[GIVEN RECORDS Boundary: Start]

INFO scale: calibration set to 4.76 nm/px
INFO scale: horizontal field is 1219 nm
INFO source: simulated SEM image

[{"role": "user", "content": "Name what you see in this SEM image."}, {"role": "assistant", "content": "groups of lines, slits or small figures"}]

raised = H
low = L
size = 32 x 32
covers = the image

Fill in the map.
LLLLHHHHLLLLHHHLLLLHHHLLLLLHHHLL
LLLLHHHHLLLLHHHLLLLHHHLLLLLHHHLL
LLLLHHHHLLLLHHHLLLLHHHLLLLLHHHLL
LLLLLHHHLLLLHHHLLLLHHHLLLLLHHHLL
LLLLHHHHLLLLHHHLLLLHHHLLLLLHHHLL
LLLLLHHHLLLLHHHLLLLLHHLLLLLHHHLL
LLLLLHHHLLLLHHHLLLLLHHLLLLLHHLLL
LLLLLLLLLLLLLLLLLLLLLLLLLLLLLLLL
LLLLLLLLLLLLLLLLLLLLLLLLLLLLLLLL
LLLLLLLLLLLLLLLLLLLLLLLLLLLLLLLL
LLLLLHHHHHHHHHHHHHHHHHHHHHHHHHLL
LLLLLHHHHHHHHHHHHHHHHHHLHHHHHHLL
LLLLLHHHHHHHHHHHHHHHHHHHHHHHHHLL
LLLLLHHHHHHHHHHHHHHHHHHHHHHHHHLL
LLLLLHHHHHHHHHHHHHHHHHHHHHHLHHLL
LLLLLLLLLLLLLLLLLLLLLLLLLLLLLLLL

[GIVEN RECORDS Boundary: End]

__WORK TASK__:
Please return all of the records exactly.

__RESPONSE BOX__:
INFO scale: calibration set to 4.76 nm/px
INFO scale: horizontal field is 1219 nm
INFO source: simulated SEM image

[{"role": "user", "content": "Name what you see in this SEM image."}, {"role": "assistant", "content": "groups of lines, slits or small figures"}]

raised = H
low = L
size = 32 x 32
covers = the image

Fill in the map.
LLLLHHHHLLLLHHHLLLLHHHLLLLLHHHLL
LLLLHHHHLLLLHHHLLLLHHHLLLLLHHHLL
LLLLHHHHLLLLHHHLLLLHHHLLLLLHHHLL
LLLLLHHHLLLLHHHLLLLHHHLLLLLHHHLL
LLLLHHHHLLLLHHHLLLLHHHLLLLLHHHLL
LLLLLHHHLLLLHHHLLLLLHHLLLLLHHHLL
LLLLLHHHLLLLHHHLLLLLHHLLLLLHHLLL
LLLLLLLLLLLLLLLLLLLLLLLLLLLLLLLL
LLLLLLLLLLLLLLLLLLLLLLLLLLLLLLLL
LLLLLLLLLLLLLLLLLLLLLLLLLLLLLLLL
LLLLLHHHHHHHHHHHHHHHHHHHHHHHHHLL
LLLLLHHHHHHHHHHHHHHHHHHLHHHHHHLL
LLLLLHHHHHHHHHHHHHHHHHHHHHHHHHLL
LLLLLHHHHHHHHHHHHHHHHHHHHHHHHHLL
LLLLLHHHHHHHHHHHHHHHHHHHHHHLHHLL
LLLLLLLLLLLLLLLLLLLLLLLLLLLLLLLL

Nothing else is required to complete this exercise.